Extracted entries =
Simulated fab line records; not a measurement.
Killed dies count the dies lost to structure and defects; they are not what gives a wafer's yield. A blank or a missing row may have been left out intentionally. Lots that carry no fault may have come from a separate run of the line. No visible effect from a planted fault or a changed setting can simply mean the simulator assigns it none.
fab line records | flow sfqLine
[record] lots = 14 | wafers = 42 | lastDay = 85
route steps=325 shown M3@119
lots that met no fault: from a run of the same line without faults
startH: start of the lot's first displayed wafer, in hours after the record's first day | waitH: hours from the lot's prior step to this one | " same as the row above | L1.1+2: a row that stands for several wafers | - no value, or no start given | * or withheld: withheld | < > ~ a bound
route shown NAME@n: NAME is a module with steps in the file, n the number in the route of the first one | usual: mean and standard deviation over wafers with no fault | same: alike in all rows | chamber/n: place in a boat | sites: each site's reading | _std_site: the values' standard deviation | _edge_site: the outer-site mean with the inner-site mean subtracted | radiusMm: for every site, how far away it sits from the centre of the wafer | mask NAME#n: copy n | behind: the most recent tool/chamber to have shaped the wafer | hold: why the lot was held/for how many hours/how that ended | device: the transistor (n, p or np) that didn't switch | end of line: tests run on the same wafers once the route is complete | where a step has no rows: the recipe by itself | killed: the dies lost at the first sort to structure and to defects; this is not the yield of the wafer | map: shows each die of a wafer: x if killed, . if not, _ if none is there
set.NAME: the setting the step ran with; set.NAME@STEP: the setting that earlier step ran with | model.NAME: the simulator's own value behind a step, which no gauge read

Work order = For the lines above, output exactly those from the line containing "[record] lots = 14" through the line containing "startH: start of", and skip the others.

Task solution =
[record] lots = 14 | wafers = 42 | lastDay = 85
route steps=325 shown M3@119
lots that met no fault: from a run of the same line without faults
startH: start of the lot's first displayed wafer, in hours after the record's first day | waitH: hours from the lot's prior step to this one | " same as the row above | L1.1+2: a row that stands for several wafers | - no value, or no start given | * or withheld: withheld | < > ~ a bound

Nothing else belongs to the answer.